*WORK ITEM*: Repeat each line of the listing exactly as written.

*EXTRACTED RECORDS*:
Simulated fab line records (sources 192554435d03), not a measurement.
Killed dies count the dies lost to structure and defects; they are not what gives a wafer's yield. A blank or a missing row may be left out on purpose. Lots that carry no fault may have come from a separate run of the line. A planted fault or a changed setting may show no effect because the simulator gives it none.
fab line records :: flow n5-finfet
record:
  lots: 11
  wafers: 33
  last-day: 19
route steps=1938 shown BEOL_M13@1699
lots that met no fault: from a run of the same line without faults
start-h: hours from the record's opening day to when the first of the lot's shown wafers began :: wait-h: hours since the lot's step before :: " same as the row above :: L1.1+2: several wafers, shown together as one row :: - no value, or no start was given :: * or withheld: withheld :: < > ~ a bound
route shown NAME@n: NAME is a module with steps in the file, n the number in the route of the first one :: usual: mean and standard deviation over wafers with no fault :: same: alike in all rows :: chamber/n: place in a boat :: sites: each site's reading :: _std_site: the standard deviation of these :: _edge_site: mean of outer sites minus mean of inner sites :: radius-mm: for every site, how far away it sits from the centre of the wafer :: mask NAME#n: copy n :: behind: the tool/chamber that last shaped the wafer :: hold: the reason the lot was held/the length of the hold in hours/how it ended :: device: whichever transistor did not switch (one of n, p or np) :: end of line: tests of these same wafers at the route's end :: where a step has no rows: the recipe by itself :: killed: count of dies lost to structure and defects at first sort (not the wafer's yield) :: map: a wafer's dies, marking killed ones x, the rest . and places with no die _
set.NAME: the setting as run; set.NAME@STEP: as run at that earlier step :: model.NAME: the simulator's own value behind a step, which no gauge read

*TASK OUTPUT*:
Simulated fab line records (sources 192554435d03), not a measurement.
Killed dies count the dies lost to structure and defects; they are not what gives a wafer's yield. A blank or a missing row may be left out on purpose. Lots that carry no fault may have come from a separate run of the line. A planted fault or a changed setting may show no effect because the simulator gives it none.
fab line records :: flow n5-finfet
record:
  lots: 11
  wafers: 33
  last-day: 19
route steps=1938 shown BEOL_M13@1699
lots that met no fault: from a run of the same line without faults
start-h: hours from the record's opening day to when the first of the lot's shown wafers began :: wait-h: hours since the lot's step before :: " same as the row above :: L1.1+2: several wafers, shown together as one row :: - no value, or no start was given :: * or withheld: withheld :: < > ~ a bound
route shown NAME@n: NAME is a module with steps in the file, n the number in the route of the first one :: usual: mean and standard deviation over wafers with no fault :: same: alike in all rows :: chamber/n: place in a boat :: sites: each site's reading :: _std_site: the standard deviation of these :: _edge_site: mean of outer sites minus mean of inner sites :: radius-mm: for every site, how far away it sits from the centre of the wafer :: mask NAME#n: copy n :: behind: the tool/chamber that last shaped the wafer :: hold: the reason the lot was held/the length of the hold in hours/how it ended :: device: whichever transistor did not switch (one of n, p or np) :: end of line: tests of these same wafers at the route's end :: where a step has no rows: the recipe by itself :: killed: count of dies lost to structure and defects at first sort (not the wafer's yield) :: map: a wafer's dies, marking killed ones x, the rest . and places with no die _
set.NAME: the setting as run; set.NAME@STEP: as run at that earlier step :: model.NAME: the simulator's own value behind a step, which no gauge read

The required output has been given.